__________

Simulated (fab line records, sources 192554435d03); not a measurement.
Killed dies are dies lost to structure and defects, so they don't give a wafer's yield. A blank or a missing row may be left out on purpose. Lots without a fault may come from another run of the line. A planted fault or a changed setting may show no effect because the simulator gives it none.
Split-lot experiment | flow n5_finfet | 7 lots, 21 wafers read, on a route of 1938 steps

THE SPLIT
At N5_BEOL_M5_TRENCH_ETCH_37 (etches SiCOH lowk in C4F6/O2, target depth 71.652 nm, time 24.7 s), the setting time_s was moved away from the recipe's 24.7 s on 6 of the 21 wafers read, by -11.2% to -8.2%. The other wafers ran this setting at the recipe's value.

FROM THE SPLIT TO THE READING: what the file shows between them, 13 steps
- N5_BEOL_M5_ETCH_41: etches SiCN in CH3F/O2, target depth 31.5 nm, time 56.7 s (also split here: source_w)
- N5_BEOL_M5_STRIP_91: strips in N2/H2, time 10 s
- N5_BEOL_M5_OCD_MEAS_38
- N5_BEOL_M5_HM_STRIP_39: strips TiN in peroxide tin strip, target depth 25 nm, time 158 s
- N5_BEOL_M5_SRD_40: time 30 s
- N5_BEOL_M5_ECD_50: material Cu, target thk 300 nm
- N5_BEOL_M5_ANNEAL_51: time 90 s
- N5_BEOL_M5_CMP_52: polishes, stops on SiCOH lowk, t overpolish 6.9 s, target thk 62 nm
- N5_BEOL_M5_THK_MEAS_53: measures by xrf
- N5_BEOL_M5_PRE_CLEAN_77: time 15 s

__________

(Assigned task): Each entry should be retyped exactly as given.

(Exercise answer):
Simulated (fab line records, sources 192554435d03); not a measurement.
Killed dies are dies lost to structure and defects, so they don't give a wafer's yield. A blank or a missing row may be left out on purpose. Lots without a fault may come from another run of the line. A planted fault or a changed setting may show no effect because the simulator gives it none.
Split-lot experiment | flow n5_finfet | 7 lots, 21 wafers read, on a route of 1938 steps

THE SPLIT
At N5_BEOL_M5_TRENCH_ETCH_37 (etches SiCOH lowk in C4F6/O2, target depth 71.652 nm, time 24.7 s), the setting time_s was moved away from the recipe's 24.7 s on 6 of the 21 wafers read, by -11.2% to -8.2%. The other wafers ran this setting at the recipe's value.

FROM THE SPLIT TO THE READING: what the file shows between them, 13 steps
- N5_BEOL_M5_ETCH_41: etches SiCN in CH3F/O2, target depth 31.5 nm, time 56.7 s (also split here: source_w)
- N5_BEOL_M5_STRIP_91: strips in N2/H2, time 10 s
- N5_BEOL_M5_OCD_MEAS_38
- N5_BEOL_M5_HM_STRIP_39: strips TiN in peroxide tin strip, target depth 25 nm, time 158 s
- N5_BEOL_M5_SRD_40: time 30 s
- N5_BEOL_M5_ECD_50: material Cu, target thk 300 nm
- N5_BEOL_M5_ANNEAL_51: time 90 s
- N5_BEOL_M5_CMP_52: polishes, stops on SiCOH lowk, t overpolish 6.9 s, target thk 62 nm
- N5_BEOL_M5_THK_MEAS_53: measures by xrf
- N5_BEOL_M5_PRE_CLEAN_77: time 15 s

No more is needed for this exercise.